_Action item_:
Every line from the beginning of the data through the line containing "Units of measure: slurry_flow" should be reproduced exactly, and no further lines should be output.

_Supplied material_:
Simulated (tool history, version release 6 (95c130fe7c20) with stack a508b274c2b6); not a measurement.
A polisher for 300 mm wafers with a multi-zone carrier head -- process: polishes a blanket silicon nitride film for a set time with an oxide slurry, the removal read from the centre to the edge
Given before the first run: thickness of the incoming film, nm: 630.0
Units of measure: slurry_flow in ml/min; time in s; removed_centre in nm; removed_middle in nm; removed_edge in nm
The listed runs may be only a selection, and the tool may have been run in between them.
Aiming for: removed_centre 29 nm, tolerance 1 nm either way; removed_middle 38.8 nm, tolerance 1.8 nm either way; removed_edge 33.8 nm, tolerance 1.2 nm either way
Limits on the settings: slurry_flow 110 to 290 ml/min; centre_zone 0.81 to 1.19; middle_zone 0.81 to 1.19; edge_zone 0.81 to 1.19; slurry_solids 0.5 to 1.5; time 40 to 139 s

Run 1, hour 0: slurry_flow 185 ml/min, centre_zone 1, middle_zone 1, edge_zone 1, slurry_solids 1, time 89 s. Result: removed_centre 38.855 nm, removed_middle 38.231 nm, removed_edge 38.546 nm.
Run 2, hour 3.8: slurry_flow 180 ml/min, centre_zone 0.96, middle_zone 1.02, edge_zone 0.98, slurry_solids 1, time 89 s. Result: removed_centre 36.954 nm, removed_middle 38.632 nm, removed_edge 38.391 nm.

_Task result_:
Simulated (tool history, version release 6 (95c130fe7c20) with stack a508b274c2b6); not a measurement.
A polisher for 300 mm wafers with a multi-zone carrier head -- process: polishes a blanket silicon nitride film for a set time with an oxide slurry, the removal read from the centre to the edge
Given before the first run: thickness of the incoming film, nm: 630.0
Units of measure: slurry_flow in ml/min; time in s; removed_centre in nm; removed_middle in nm; removed_edge in nm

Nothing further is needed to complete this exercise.